Exercise:
Each line of the records is to be copied verbatim.

Source data:
____________________

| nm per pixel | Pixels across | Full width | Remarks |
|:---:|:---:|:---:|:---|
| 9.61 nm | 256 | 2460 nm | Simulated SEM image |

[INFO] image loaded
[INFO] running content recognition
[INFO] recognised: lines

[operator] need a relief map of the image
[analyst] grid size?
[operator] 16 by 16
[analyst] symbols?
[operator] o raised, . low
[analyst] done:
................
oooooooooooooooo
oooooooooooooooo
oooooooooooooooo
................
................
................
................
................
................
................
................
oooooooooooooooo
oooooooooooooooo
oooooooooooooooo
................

____________________

Solution:
| nm per pixel | Pixels across | Full width | Remarks |
|:---:|:---:|:---:|:---|
| 9.61 nm | 256 | 2460 nm | Simulated SEM image |

[INFO] image loaded
[INFO] running content recognition
[INFO] recognised: lines

[operator] need a relief map of the image
[analyst] grid size?
[operator] 16 by 16
[analyst] symbols?
[operator] o raised, . low
[analyst] done:
................
oooooooooooooooo
oooooooooooooooo
oooooooooooooooo
................
................
................
................
................
................
................
................
oooooooooooooooo
oooooooooooooooo
oooooooooooooooo
................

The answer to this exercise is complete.